→ **Data extracts**
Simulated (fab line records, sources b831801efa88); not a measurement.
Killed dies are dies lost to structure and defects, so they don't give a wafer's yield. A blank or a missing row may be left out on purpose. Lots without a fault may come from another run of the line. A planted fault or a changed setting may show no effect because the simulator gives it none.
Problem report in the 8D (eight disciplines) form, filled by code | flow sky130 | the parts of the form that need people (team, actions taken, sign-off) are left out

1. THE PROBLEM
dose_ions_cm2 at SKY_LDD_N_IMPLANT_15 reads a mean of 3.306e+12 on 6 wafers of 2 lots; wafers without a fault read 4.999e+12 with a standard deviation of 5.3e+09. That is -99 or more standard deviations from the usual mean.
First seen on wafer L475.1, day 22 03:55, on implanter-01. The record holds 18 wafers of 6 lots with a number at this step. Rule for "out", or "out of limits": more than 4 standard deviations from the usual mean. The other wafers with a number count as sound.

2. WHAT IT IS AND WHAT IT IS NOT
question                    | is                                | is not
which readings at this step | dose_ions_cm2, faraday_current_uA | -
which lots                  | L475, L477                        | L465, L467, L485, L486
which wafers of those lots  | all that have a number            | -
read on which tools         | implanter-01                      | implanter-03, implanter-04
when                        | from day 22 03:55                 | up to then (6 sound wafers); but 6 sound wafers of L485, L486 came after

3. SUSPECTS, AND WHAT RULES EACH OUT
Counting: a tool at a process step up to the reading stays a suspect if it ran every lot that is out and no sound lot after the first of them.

→ **Requirement**
For this exercise, please copy exactly the lines of the material above from its first line through the line where "dose_ions_cm2 at SKY_LDD_N_IMPLANT_15" appears.

→ **Exercise response**
Simulated (fab line records, sources b831801efa88); not a measurement.
Killed dies are dies lost to structure and defects, so they don't give a wafer's yield. A blank or a missing row may be left out on purpose. Lots without a fault may come from another run of the line. A planted fault or a changed setting may show no effect because the simulator gives it none.
Problem report in the 8D (eight disciplines) form, filled by code | flow sky130 | the parts of the form that need people (team, actions taken, sign-off) are left out

1. THE PROBLEM
dose_ions_cm2 at SKY_LDD_N_IMPLANT_15 reads a mean of 3.306e+12 on 6 wafers of 2 lots; wafers without a fault read 4.999e+12 with a standard deviation of 5.3e+09. That is -99 or more standard deviations from the usual mean.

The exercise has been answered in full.